■ REQUIRED ACTION
Give back exactly the stretch of data below from the line holding "## WAFERS, EACH WITH ITS CHAMBER" through the line holding "## WAFERS WITHOUT THEIR CHAMBER", both ends included, and leave the remaining lines out.

※ ※ ※

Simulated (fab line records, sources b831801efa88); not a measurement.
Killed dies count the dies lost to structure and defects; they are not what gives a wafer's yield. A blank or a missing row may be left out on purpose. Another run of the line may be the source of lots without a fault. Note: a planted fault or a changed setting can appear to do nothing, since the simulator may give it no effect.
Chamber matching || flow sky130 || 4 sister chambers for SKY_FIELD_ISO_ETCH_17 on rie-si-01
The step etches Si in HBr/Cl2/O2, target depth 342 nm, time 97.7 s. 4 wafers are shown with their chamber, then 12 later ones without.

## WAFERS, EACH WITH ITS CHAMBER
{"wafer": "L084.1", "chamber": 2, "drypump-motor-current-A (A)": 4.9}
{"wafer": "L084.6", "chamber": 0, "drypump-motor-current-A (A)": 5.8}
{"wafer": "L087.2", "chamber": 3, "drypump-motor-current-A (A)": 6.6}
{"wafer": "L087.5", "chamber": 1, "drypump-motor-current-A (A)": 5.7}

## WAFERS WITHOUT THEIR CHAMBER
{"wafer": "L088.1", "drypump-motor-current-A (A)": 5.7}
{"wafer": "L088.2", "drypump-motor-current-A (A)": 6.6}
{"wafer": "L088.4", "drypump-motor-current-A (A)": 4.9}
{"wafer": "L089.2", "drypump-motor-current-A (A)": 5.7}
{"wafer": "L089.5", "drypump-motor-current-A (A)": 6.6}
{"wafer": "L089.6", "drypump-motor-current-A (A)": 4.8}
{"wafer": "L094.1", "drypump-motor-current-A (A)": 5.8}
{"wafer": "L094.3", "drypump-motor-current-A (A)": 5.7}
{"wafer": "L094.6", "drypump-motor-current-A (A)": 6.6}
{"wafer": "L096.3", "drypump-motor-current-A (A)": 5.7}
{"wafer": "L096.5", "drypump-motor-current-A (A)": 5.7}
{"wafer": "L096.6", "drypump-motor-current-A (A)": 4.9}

※ ※ ※

■ TASK OUTPUT
## WAFERS, EACH WITH ITS CHAMBER
{"wafer": "L084.1", "chamber": 2, "drypump-motor-current-A (A)": 4.9}
{"wafer": "L084.6", "chamber": 0, "drypump-motor-current-A (A)": 5.8}
{"wafer": "L087.2", "chamber": 3, "drypump-motor-current-A (A)": 6.6}
{"wafer": "L087.5", "chamber": 1, "drypump-motor-current-A (A)": 5.7}

## WAFERS WITHOUT THEIR CHAMBER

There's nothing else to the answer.